* [PROVIDED INFORMATION]:
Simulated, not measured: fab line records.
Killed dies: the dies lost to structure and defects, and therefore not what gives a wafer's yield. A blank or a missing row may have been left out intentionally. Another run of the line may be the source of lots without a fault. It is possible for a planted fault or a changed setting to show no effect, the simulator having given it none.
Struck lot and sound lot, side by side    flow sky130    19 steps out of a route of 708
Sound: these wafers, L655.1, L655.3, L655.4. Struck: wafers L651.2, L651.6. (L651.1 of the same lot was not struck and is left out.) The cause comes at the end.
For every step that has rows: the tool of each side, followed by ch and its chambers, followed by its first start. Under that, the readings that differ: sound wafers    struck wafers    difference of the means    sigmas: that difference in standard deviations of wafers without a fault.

* [EXERCISE]: Quote all of the entries verbatim.

* [WRITTEN SOLUTION]:
Simulated, not measured: fab line records.
Killed dies: the dies lost to structure and defects, and therefore not what gives a wafer's yield. A blank or a missing row may have been left out intentionally. Another run of the line may be the source of lots without a fault. It is possible for a planted fault or a changed setting to show no effect, the simulator having given it none.
Struck lot and sound lot, side by side    flow sky130    19 steps out of a route of 708
Sound: these wafers, L655.1, L655.3, L655.4. Struck: wafers L651.2, L651.6. (L651.1 of the same lot was not struck and is left out.) The cause comes at the end.
For every step that has rows: the tool of each side, followed by ch and its chambers, followed by its first start. Under that, the readings that differ: sound wafers    struck wafers    difference of the means    sigmas: that difference in standard deviations of wafers without a fault.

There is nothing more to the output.